• **Exercise**
In the material below, the required lines run from the one containing "C3 | R1 | R2 |" through the one containing "0.6208 | 1.32 |". Copy those lines exactly, ends included, and nothing else.

• **Dataset content**
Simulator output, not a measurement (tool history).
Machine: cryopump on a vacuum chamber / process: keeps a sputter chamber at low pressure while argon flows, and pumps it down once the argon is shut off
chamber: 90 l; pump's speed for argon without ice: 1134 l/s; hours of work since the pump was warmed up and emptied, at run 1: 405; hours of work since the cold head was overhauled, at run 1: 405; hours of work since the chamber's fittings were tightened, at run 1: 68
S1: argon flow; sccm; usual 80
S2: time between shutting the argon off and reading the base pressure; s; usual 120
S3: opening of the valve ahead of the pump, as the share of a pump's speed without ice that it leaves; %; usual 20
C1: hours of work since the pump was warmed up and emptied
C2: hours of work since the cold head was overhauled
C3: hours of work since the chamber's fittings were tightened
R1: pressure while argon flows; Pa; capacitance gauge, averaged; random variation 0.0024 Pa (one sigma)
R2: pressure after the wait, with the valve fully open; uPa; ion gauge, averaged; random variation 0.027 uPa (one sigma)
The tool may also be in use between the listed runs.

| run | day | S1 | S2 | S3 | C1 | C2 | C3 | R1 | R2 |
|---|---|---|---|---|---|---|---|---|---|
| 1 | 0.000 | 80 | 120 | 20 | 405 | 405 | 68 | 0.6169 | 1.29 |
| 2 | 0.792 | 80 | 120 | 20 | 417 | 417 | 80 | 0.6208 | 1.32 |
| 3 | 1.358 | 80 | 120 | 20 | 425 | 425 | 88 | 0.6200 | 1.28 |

• **Task solution**
| run | day | S1 | S2 | S3 | C1 | C2 | C3 | R1 | R2 |
|---|---|---|---|---|---|---|---|---|---|
| 1 | 0.000 | 80 | 120 | 20 | 405 | 405 | 68 | 0.6169 | 1.29 |
| 2 | 0.792 | 80 | 120 | 20 | 417 | 417 | 80 | 0.6208 | 1.32 |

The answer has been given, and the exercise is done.